━━━━

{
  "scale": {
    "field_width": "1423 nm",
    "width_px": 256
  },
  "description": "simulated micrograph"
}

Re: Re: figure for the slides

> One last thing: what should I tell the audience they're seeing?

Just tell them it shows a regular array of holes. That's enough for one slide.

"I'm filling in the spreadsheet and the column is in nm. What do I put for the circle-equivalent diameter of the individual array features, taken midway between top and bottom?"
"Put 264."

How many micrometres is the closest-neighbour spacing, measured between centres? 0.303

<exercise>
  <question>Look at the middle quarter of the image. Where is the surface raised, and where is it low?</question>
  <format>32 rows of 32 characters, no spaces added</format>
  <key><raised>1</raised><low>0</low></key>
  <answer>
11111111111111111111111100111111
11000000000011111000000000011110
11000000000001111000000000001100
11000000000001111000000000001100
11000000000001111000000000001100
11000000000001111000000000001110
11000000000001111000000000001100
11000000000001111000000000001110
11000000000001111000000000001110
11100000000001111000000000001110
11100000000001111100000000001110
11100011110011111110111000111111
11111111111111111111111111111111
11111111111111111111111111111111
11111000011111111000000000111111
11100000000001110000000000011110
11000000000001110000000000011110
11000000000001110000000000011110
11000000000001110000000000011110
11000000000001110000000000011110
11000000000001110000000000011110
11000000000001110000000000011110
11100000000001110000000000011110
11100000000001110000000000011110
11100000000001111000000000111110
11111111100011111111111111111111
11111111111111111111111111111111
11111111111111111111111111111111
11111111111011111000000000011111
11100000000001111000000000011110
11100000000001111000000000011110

━━━━

EXERCISE >> Please write out the records from above, keeping every line exact.

ANSWER AREA >>
{
  "scale": {
    "field_width": "1423 nm",
    "width_px": 256
  },
  "description": "simulated micrograph"
}

Re: Re: figure for the slides

> One last thing: what should I tell the audience they're seeing?

Just tell them it shows a regular array of holes. That's enough for one slide.

"I'm filling in the spreadsheet and the column is in nm. What do I put for the circle-equivalent diameter of the individual array features, taken midway between top and bottom?"
"Put 264."

How many micrometres is the closest-neighbour spacing, measured between centres? 0.303

<exercise>
  <question>Look at the middle quarter of the image. Where is the surface raised, and where is it low?</question>
  <format>32 rows of 32 characters, no spaces added</format>
  <key><raised>1</raised><low>0</low></key>
  <answer>
11111111111111111111111100111111
11000000000011111000000000011110
11000000000001111000000000001100
11000000000001111000000000001100
11000000000001111000000000001100
11000000000001111000000000001110
11000000000001111000000000001100
11000000000001111000000000001110
11000000000001111000000000001110
11100000000001111000000000001110
11100000000001111100000000001110
11100011110011111110111000111111
11111111111111111111111111111111
11111111111111111111111111111111
11111000011111111000000000111111
11100000000001110000000000011110
11000000000001110000000000011110
11000000000001110000000000011110
11000000000001110000000000011110
11000000000001110000000000011110
11000000000001110000000000011110
11000000000001110000000000011110
11100000000001110000000000011110
11100000000001110000000000011110
11100000000001111000000000111110
11111111100011111111111111111111
11111111111111111111111111111111
11111111111111111111111111111111
11111111111011111000000000011111
11100000000001111000000000011110
11100000000001111000000000011110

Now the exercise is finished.